#### [Required action]
Output the records, every one, exactly as given.

The data Start Marker

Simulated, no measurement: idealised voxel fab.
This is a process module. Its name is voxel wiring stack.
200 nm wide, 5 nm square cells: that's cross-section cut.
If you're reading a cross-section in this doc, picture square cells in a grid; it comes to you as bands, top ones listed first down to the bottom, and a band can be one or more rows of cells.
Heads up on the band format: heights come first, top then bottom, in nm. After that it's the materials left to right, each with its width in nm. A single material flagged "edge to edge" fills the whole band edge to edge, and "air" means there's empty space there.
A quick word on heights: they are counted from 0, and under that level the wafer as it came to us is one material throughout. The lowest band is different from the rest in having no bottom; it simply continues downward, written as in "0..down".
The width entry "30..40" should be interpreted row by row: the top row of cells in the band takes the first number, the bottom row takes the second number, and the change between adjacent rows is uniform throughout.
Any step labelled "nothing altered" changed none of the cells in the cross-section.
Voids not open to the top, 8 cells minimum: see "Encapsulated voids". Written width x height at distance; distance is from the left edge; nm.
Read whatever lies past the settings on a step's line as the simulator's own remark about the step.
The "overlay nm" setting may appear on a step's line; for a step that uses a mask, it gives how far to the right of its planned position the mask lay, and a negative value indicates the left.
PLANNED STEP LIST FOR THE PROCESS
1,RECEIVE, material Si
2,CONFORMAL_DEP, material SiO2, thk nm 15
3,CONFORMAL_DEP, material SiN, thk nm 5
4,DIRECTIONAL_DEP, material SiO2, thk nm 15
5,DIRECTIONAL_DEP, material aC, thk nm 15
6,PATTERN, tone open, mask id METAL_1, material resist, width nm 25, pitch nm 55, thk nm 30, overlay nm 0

The data End Marker

#### [Expected answer]
Simulated, no measurement: idealised voxel fab.
This is a process module. Its name is voxel wiring stack.
200 nm wide, 5 nm square cells: that's cross-section cut.
If you're reading a cross-section in this doc, picture square cells in a grid; it comes to you as bands, top ones listed first down to the bottom, and a band can be one or more rows of cells.
Heads up on the band format: heights come first, top then bottom, in nm. After that it's the materials left to right, each with its width in nm. A single material flagged "edge to edge" fills the whole band edge to edge, and "air" means there's empty space there.
A quick word on heights: they are counted from 0, and under that level the wafer as it came to us is one material throughout. The lowest band is different from the rest in having no bottom; it simply continues downward, written as in "0..down".
The width entry "30..40" should be interpreted row by row: the top row of cells in the band takes the first number, the bottom row takes the second number, and the change between adjacent rows is uniform throughout.
Any step labelled "nothing altered" changed none of the cells in the cross-section.
Voids not open to the top, 8 cells minimum: see "Encapsulated voids". Written width x height at distance; distance is from the left edge; nm.
Read whatever lies past the settings on a step's line as the simulator's own remark about the step.
The "overlay nm" setting may appear on a step's line; for a step that uses a mask, it gives how far to the right of its planned position the mask lay, and a negative value indicates the left.
PLANNED STEP LIST FOR THE PROCESS
1,RECEIVE, material Si
2,CONFORMAL_DEP, material SiO2, thk nm 15
3,CONFORMAL_DEP, material SiN, thk nm 5
4,DIRECTIONAL_DEP, material SiO2, thk nm 15
5,DIRECTIONAL_DEP, material aC, thk nm 15
6,PATTERN, tone open, mask id METAL_1, material resist, width nm 25, pitch nm 55, thk nm 30, overlay nm 0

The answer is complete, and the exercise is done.